Task item: Begin at the line containing "lots untouched by" in the entries below and end at the line containing "start_h: hours from"; transcribe that range exactly and nothing outside it.

Data for review:
========================================================================

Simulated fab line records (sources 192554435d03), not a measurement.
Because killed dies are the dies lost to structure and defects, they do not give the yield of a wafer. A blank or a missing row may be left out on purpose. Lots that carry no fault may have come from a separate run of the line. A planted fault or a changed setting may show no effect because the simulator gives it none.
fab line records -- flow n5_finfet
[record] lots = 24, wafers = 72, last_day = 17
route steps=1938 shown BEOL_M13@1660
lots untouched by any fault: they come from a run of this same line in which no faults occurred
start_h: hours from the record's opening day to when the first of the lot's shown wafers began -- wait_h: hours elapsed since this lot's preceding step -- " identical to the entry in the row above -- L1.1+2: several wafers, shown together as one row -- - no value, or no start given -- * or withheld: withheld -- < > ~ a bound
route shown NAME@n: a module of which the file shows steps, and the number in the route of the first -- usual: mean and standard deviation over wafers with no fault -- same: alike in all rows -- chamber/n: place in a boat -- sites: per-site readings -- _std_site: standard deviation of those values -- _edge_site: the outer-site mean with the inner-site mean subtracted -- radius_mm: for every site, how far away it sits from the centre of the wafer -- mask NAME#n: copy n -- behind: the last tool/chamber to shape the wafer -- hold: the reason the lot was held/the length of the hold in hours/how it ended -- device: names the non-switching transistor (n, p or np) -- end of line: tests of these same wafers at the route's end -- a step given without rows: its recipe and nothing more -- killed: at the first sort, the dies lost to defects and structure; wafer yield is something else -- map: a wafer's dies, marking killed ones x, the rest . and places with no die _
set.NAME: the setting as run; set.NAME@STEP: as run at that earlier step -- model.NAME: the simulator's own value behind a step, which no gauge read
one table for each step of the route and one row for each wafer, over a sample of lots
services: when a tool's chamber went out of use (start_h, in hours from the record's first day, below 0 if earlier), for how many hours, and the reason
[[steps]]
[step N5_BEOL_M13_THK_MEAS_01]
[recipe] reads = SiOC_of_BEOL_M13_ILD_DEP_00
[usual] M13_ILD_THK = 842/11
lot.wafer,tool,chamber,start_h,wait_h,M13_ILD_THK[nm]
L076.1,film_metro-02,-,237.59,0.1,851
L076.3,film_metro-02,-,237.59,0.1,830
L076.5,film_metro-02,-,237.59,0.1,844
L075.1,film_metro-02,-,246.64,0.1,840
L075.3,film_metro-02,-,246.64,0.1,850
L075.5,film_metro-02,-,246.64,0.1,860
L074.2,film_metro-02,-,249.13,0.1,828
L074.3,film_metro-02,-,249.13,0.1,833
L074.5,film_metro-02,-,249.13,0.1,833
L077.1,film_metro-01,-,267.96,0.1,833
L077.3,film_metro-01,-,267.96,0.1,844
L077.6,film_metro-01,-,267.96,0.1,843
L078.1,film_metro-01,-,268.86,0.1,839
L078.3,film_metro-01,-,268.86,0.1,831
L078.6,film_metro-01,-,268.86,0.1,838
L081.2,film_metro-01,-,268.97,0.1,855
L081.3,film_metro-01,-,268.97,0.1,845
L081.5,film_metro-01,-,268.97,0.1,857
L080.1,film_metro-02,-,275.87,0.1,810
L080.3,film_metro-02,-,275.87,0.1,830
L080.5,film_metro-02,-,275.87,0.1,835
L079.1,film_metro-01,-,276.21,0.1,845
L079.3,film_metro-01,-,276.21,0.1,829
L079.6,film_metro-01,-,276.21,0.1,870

========================================================================

Worked solution:
lots untouched by any fault: they come from a run of this same line in which no faults occurred
start_h: hours from the record's opening day to when the first of the lot's shown wafers began -- wait_h: hours elapsed since this lot's preceding step -- " identical to the entry in the row above -- L1.1+2: several wafers, shown together as one row -- - no value, or no start given -- * or withheld: withheld -- < > ~ a bound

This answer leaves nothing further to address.